•••
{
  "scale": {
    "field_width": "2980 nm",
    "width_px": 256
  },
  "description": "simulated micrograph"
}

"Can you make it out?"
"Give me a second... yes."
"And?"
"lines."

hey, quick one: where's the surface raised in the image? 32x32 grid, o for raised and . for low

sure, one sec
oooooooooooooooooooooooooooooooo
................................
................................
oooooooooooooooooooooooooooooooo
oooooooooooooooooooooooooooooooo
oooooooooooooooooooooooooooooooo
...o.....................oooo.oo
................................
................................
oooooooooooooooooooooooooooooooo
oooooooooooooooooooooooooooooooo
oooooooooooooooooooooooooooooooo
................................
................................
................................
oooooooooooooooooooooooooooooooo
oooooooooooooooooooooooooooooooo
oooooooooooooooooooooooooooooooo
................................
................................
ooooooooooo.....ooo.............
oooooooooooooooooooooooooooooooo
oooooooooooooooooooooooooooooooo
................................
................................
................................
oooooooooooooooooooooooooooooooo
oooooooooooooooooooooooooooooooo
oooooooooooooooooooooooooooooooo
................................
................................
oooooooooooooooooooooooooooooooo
•••

**Assignment:** Print each record again. Nothing may be left out.

**Exercise answer:**
{
  "scale": {
    "field_width": "2980 nm",
    "width_px": 256
  },
  "description": "simulated micrograph"
}

"Can you make it out?"
"Give me a second... yes."
"And?"
"lines."

hey, quick one: where's the surface raised in the image? 32x32 grid, o for raised and . for low

sure, one sec
oooooooooooooooooooooooooooooooo
................................
................................
oooooooooooooooooooooooooooooooo
oooooooooooooooooooooooooooooooo
oooooooooooooooooooooooooooooooo
...o.....................oooo.oo
................................
................................
oooooooooooooooooooooooooooooooo
oooooooooooooooooooooooooooooooo
oooooooooooooooooooooooooooooooo
................................
................................
................................
oooooooooooooooooooooooooooooooo
oooooooooooooooooooooooooooooooo
oooooooooooooooooooooooooooooooo
................................
................................
ooooooooooo.....ooo.............
oooooooooooooooooooooooooooooooo
oooooooooooooooooooooooooooooooo
................................
................................
................................
oooooooooooooooooooooooooooooooo
oooooooooooooooooooooooooooooooo
oooooooooooooooooooooooooooooooo
................................
................................
oooooooooooooooooooooooooooooooo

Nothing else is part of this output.